Work item
Write out the records below once more, exactly and completely.

Records provided
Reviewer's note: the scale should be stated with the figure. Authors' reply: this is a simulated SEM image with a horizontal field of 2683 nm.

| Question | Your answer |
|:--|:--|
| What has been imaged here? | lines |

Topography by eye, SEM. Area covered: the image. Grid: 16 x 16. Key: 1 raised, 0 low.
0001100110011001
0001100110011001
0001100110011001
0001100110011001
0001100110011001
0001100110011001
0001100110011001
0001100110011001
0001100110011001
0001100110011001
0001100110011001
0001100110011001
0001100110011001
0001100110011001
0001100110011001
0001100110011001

Task response
Reviewer's note: the scale should be stated with the figure. Authors' reply: this is a simulated SEM image with a horizontal field of 2683 nm.

| Question | Your answer |
|:--|:--|
| What has been imaged here? | lines |

Topography by eye, SEM. Area covered: the image. Grid: 16 x 16. Key: 1 raised, 0 low.
0001100110011001
0001100110011001
0001100110011001
0001100110011001
0001100110011001
0001100110011001
0001100110011001
0001100110011001
0001100110011001
0001100110011001
0001100110011001
0001100110011001
0001100110011001
0001100110011001
0001100110011001
0001100110011001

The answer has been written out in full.